= Beginning of Section =

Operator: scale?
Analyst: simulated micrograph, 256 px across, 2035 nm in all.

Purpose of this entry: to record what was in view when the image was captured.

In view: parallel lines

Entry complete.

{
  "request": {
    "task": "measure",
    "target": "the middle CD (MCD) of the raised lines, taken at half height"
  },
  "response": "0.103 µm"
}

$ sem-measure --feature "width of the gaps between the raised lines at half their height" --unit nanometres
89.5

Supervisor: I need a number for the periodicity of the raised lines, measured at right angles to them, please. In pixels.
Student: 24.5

= End of Section =

Copy every entry exactly.

Operator: scale?
Analyst: simulated micrograph, 256 px across, 2035 nm in all.

Purpose of this entry: to record what was in view when the image was captured.

In view: parallel lines

Entry complete.

{
  "request": {
    "task": "measure",
    "target": "the middle CD (MCD) of the raised lines, taken at half height"
  },
  "response": "0.103 µm"
}

$ sem-measure --feature "width of the gaps between the raised lines at half their height" --unit nanometres
89.5

Supervisor: I need a number for the periodicity of the raised lines, measured at right angles to them, please. In pixels.
Student: 24.5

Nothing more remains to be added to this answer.